┄┄┄┄┄┄
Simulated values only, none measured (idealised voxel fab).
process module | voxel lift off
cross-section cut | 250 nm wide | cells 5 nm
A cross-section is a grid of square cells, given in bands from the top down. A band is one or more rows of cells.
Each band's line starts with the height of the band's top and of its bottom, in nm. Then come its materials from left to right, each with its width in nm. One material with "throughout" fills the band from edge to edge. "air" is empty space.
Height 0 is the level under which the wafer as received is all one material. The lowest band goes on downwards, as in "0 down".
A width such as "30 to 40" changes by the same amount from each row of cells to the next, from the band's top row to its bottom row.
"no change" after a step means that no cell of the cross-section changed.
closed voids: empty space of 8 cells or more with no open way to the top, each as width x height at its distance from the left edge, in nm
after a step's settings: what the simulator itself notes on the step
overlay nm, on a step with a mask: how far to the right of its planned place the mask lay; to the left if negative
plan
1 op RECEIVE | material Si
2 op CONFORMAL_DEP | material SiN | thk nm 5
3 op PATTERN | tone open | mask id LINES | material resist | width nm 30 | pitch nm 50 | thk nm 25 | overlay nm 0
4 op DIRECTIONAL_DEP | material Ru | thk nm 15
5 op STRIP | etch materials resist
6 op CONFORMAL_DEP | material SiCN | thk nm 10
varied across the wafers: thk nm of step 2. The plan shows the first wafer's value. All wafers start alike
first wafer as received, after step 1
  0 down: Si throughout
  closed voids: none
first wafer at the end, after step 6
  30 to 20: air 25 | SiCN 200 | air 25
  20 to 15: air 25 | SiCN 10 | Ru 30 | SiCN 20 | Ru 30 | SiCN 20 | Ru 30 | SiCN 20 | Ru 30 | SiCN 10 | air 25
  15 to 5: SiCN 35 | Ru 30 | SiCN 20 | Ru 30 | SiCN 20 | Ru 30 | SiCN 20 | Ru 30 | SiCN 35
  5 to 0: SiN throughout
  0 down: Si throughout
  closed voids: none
┄┄┄┄┄┄

- _EXERCISE_: All lines from the opening of the listing above through the line that contains "Height 0 is" should be given again exactly, and nothing more.

- _WORKED SOLUTION_:
Simulated values only, none measured (idealised voxel fab).
process module | voxel lift off
cross-section cut | 250 nm wide | cells 5 nm
A cross-section is a grid of square cells, given in bands from the top down. A band is one or more rows of cells.
Each band's line starts with the height of the band's top and of its bottom, in nm. Then come its materials from left to right, each with its width in nm. One material with "throughout" fills the band from edge to edge. "air" is empty space.
Height 0 is the level under which the wafer as received is all one material. The lowest band goes on downwards, as in "0 down".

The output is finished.